#### DATASET EXTRACT ####

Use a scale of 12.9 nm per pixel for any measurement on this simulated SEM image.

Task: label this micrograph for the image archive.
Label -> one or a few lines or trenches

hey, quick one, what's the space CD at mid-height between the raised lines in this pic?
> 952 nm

####

## [WORK INSTRUCTION]
When you reply, retype each line exactly as it appears above.

## [YOUR RESPONSE]
Use a scale of 12.9 nm per pixel for any measurement on this simulated SEM image.

Task: label this micrograph for the image archive.
Label -> one or a few lines or trenches

hey, quick one, what's the space CD at mid-height between the raised lines in this pic?
> 952 nm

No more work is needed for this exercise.